Required action ▸ Transcribe exactly the lines that fall between the one holding "set.NAME: the setting" and the one holding "step: GF_V4_ETCH_16", inclusive, from the entries below.

■ ■ ■ ■ ■

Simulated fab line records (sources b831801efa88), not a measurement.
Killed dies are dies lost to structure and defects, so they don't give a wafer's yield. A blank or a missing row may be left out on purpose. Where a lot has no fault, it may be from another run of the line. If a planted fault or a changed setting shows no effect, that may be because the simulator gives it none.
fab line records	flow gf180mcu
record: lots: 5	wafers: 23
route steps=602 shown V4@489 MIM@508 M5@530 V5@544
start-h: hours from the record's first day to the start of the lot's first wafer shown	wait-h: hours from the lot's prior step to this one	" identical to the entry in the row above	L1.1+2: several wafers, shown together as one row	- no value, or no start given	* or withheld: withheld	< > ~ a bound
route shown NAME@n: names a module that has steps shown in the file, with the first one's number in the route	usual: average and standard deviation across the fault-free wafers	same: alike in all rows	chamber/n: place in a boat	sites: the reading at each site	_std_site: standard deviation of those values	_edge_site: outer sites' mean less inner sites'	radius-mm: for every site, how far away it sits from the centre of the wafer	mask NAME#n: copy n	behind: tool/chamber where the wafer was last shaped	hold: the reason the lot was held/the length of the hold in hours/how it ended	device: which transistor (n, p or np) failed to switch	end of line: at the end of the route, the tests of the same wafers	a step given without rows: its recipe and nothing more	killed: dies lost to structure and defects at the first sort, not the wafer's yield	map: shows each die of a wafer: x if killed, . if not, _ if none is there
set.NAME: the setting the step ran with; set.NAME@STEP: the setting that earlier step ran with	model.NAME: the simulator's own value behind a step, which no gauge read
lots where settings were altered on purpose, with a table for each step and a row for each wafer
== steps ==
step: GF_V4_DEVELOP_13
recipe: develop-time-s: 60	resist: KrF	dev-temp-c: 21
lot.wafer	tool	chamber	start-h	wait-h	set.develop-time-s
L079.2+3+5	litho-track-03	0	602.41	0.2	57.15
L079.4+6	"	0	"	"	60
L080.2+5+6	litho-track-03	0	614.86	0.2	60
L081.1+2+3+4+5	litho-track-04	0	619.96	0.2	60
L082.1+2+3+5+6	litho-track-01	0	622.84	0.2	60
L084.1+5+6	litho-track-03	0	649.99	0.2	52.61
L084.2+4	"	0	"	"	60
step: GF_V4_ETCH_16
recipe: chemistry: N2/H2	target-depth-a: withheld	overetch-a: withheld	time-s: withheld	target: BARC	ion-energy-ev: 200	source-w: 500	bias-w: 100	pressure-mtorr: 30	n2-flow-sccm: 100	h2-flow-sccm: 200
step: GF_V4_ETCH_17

■ ■ ■ ■ ■

Answer section ▸
set.NAME: the setting the step ran with; set.NAME@STEP: the setting that earlier step ran with	model.NAME: the simulator's own value behind a step, which no gauge read
lots where settings were altered on purpose, with a table for each step and a row for each wafer
== steps ==
step: GF_V4_DEVELOP_13
recipe: develop-time-s: 60	resist: KrF	dev-temp-c: 21
lot.wafer	tool	chamber	start-h	wait-h	set.develop-time-s
L079.2+3+5	litho-track-03	0	602.41	0.2	57.15
L079.4+6	"	0	"	"	60
L080.2+5+6	litho-track-03	0	614.86	0.2	60
L081.1+2+3+4+5	litho-track-04	0	619.96	0.2	60
L082.1+2+3+5+6	litho-track-01	0	622.84	0.2	60
L084.1+5+6	litho-track-03	0	649.99	0.2	52.61
L084.2+4	"	0	"	"	60
step: GF_V4_ETCH_16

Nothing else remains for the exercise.